[Start of section]

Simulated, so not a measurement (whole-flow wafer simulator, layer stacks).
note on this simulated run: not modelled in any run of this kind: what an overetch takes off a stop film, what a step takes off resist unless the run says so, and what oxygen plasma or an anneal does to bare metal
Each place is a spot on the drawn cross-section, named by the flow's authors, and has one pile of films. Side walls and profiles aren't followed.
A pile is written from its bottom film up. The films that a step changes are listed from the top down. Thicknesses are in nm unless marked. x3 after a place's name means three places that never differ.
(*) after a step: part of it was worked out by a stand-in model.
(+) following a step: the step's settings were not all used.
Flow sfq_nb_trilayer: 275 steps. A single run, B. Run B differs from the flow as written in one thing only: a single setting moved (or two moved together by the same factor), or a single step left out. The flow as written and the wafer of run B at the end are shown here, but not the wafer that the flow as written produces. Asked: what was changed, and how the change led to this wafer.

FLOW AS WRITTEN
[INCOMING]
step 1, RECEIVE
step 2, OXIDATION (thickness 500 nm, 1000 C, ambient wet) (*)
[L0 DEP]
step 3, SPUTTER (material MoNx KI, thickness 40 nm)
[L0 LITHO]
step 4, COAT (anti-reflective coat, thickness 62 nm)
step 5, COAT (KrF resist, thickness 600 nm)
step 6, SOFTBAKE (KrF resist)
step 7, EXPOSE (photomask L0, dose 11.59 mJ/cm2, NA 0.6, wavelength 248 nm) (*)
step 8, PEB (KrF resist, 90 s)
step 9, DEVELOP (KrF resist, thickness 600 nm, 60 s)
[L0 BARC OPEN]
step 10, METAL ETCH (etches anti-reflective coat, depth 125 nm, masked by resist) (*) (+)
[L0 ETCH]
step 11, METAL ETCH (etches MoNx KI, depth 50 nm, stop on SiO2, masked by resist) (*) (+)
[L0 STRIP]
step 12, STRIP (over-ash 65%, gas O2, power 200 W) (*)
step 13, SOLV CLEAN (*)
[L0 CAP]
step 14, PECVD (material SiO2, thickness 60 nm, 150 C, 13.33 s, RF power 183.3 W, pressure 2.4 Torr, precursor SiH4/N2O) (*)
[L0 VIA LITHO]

[End of section]

[Action item]:
Give again, unchanged, the lines running from the top of the material above through the line that has "step 3, SPUTTER", and nothing more.

[Worked solution]:
Simulated, so not a measurement (whole-flow wafer simulator, layer stacks).
note on this simulated run: not modelled in any run of this kind: what an overetch takes off a stop film, what a step takes off resist unless the run says so, and what oxygen plasma or an anneal does to bare metal
Each place is a spot on the drawn cross-section, named by the flow's authors, and has one pile of films. Side walls and profiles aren't followed.
A pile is written from its bottom film up. The films that a step changes are listed from the top down. Thicknesses are in nm unless marked. x3 after a place's name means three places that never differ.
(*) after a step: part of it was worked out by a stand-in model.
(+) following a step: the step's settings were not all used.
Flow sfq_nb_trilayer: 275 steps. A single run, B. Run B differs from the flow as written in one thing only: a single setting moved (or two moved together by the same factor), or a single step left out. The flow as written and the wafer of run B at the end are shown here, but not the wafer that the flow as written produces. Asked: what was changed, and how the change led to this wafer.

FLOW AS WRITTEN
[INCOMING]
step 1, RECEIVE
step 2, OXIDATION (thickness 500 nm, 1000 C, ambient wet) (*)
[L0 DEP]
step 3, SPUTTER (material MoNx KI, thickness 40 nm)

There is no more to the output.